## GIVEN INFORMATION
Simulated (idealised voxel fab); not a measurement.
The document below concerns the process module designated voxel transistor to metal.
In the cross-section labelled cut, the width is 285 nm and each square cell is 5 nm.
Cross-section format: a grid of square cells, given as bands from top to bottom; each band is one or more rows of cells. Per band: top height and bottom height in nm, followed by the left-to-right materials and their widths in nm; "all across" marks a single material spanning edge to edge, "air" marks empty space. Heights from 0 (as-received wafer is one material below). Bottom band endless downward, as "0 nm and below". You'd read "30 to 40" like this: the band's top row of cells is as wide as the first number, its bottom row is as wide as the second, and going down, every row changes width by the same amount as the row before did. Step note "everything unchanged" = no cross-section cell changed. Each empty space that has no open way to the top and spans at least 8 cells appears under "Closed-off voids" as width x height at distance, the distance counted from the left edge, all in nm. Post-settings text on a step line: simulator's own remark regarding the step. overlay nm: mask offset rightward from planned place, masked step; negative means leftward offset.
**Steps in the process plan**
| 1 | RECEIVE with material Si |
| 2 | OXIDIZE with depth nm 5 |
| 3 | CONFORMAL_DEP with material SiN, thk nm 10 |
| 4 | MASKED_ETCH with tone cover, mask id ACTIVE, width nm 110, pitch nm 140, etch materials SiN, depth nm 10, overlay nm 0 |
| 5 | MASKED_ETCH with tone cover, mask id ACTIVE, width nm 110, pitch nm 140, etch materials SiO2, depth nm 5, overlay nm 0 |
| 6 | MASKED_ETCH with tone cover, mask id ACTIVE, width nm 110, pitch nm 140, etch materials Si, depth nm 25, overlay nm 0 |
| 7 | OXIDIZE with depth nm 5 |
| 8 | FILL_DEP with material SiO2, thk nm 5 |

## ASSIGNED TASK
Copy out the lines above word for word, stopping after the line containing "In the cross-section".

## SOLUTION
Simulated (idealised voxel fab); not a measurement.
The document below concerns the process module designated voxel transistor to metal.
In the cross-section labelled cut, the width is 285 nm and each square cell is 5 nm.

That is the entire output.